◆ ◆ ◆ ◆ ◆ ◆ ◆

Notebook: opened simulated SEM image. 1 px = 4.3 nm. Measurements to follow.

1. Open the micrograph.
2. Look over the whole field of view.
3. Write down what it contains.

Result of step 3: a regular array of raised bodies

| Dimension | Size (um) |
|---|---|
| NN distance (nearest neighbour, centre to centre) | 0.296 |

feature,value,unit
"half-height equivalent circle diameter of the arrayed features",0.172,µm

◆ ◆ ◆ ◆ ◆ ◆ ◆

WORK ORDER —
Set down exactly the lines above that run from the start of the listing to the line with "feature,value,unit". Leave out every later line.

EXERCISE RESULT —
Notebook: opened simulated SEM image. 1 px = 4.3 nm. Measurements to follow.

1. Open the micrograph.
2. Look over the whole field of view.
3. Write down what it contains.

Result of step 3: a regular array of raised bodies

| Dimension | Size (um) |
|---|---|
| NN distance (nearest neighbour, centre to centre) | 0.296 |

feature,value,unit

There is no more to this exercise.